> **ASSIGNMENT**
Exactly the lines from the beginning of the material to the line with "- 3: DIRECTIONAL_DEP" are to be repeated, both ends included.

DATA LISTING section start

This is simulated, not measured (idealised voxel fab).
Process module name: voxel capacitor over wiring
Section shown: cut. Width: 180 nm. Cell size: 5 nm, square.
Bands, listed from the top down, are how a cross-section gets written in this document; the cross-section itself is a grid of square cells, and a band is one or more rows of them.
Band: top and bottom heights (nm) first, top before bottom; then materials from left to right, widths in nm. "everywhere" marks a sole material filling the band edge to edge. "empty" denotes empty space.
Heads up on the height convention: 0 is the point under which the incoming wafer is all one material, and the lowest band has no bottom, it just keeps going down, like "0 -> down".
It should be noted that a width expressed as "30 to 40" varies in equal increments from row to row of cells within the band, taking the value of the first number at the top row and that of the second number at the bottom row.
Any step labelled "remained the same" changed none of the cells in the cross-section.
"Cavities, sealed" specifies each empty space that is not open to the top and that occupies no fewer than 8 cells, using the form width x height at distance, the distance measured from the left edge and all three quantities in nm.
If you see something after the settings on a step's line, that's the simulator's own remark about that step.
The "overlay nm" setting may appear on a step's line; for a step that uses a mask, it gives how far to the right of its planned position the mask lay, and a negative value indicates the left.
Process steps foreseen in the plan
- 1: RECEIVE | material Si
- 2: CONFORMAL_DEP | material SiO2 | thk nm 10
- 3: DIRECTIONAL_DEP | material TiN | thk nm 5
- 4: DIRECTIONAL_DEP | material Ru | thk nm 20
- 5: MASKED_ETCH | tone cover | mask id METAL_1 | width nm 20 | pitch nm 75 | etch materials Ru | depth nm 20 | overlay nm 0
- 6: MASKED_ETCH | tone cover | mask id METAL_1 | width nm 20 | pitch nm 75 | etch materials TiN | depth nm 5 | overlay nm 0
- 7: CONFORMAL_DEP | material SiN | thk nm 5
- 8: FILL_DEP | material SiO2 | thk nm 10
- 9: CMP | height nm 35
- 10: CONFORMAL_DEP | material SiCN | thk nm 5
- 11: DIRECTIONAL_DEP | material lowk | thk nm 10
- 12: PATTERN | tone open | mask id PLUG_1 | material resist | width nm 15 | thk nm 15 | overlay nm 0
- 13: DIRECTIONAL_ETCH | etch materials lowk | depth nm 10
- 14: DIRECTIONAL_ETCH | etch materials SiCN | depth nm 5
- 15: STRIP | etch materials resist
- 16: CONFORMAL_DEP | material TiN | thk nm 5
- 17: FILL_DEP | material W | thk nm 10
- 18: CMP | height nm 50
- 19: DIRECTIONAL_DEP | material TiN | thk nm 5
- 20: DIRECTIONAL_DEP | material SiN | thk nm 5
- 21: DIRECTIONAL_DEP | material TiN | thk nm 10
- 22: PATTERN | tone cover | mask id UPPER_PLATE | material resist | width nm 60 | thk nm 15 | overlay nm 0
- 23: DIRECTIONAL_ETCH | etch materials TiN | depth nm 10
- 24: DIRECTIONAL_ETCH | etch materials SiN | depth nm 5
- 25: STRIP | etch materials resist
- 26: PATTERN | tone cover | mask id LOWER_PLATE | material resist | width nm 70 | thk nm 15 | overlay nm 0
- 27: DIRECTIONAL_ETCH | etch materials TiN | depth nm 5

DATA LISTING section end

> **ANSWER AREA**
This is simulated, not measured (idealised voxel fab).
Process module name: voxel capacitor over wiring
Section shown: cut. Width: 180 nm. Cell size: 5 nm, square.
Bands, listed from the top down, are how a cross-section gets written in this document; the cross-section itself is a grid of square cells, and a band is one or more rows of them.
Band: top and bottom heights (nm) first, top before bottom; then materials from left to right, widths in nm. "everywhere" marks a sole material filling the band edge to edge. "empty" denotes empty space.
Heads up on the height convention: 0 is the point under which the incoming wafer is all one material, and the lowest band has no bottom, it just keeps going down, like "0 -> down".
It should be noted that a width expressed as "30 to 40" varies in equal increments from row to row of cells within the band, taking the value of the first number at the top row and that of the second number at the bottom row.
Any step labelled "remained the same" changed none of the cells in the cross-section.
"Cavities, sealed" specifies each empty space that is not open to the top and that occupies no fewer than 8 cells, using the form width x height at distance, the distance measured from the left edge and all three quantities in nm.
If you see something after the settings on a step's line, that's the simulator's own remark about that step.
The "overlay nm" setting may appear on a step's line; for a step that uses a mask, it gives how far to the right of its planned position the mask lay, and a negative value indicates the left.
Process steps foreseen in the plan
- 1: RECEIVE | material Si
- 2: CONFORMAL_DEP | material SiO2 | thk nm 10
- 3: DIRECTIONAL_DEP | material TiN | thk nm 5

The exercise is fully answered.